## Listed entries
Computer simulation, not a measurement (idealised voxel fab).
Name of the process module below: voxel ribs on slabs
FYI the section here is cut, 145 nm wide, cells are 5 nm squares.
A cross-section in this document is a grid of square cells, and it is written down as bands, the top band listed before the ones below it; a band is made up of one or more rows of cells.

## Exercise
Reproduce the whole listing without changing anything.

## Exercise response
Computer simulation, not a measurement (idealised voxel fab).
Name of the process module below: voxel ribs on slabs
FYI the section here is cut, 145 nm wide, cells are 5 nm squares.
A cross-section in this document is a grid of square cells, and it is written down as bands, the top band listed before the ones below it; a band is made up of one or more rows of cells.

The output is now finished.